=== Section Start ===

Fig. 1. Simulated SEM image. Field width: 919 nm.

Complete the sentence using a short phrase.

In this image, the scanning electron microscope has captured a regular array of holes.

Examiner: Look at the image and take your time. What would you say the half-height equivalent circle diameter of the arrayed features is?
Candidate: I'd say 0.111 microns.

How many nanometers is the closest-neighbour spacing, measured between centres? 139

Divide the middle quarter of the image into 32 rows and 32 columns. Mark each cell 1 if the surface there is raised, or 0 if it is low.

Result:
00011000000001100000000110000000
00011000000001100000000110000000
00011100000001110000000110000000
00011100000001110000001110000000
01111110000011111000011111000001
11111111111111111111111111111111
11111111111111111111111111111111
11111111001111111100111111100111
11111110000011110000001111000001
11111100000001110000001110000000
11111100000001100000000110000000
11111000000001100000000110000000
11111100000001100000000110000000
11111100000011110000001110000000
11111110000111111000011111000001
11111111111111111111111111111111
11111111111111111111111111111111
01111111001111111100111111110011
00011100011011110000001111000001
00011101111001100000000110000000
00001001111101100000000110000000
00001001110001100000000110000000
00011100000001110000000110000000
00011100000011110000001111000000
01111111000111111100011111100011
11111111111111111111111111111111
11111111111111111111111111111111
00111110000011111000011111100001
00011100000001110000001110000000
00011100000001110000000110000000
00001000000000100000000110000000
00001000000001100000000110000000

=== Section End ===

Reproduce every line of the entries above, unchanged, from the very first one down to and including the line containing "11111000000001100000000110000000".

Result:
Fig. 1. Simulated SEM image. Field width: 919 nm.

Complete the sentence using a short phrase.

In this image, the scanning electron microscope has captured a regular array of holes.

Examiner: Look at the image and take your time. What would you say the half-height equivalent circle diameter of the arrayed features is?
Candidate: I'd say 0.111 microns.

How many nanometers is the closest-neighbour spacing, measured between centres? 139

Divide the middle quarter of the image into 32 rows and 32 columns. Mark each cell 1 if the surface there is raised, or 0 if it is low.

Result:
00011000000001100000000110000000
00011000000001100000000110000000
00011100000001110000000110000000
00011100000001110000001110000000
01111110000011111000011111000001
11111111111111111111111111111111
11111111111111111111111111111111
11111111001111111100111111100111
11111110000011110000001111000001
11111100000001110000001110000000
11111100000001100000000110000000
11111000000001100000000110000000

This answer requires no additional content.